**INFORMATION**
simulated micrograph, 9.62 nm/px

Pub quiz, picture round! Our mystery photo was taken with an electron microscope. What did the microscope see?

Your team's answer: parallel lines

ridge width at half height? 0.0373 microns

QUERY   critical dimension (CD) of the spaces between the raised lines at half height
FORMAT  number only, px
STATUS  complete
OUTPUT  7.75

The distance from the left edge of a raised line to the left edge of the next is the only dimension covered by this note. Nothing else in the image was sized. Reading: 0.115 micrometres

**REQUIRED ACTION**
Give again exactly, and only, the lines above starting at the one with "Pub quiz, picture" and ending at the one with "lines at half height".

**REPLY**
Pub quiz, picture round! Our mystery photo was taken with an electron microscope. What did the microscope see?

Your team's answer: parallel lines

ridge width at half height? 0.0373 microns

QUERY   critical dimension (CD) of the spaces between the raised lines at half height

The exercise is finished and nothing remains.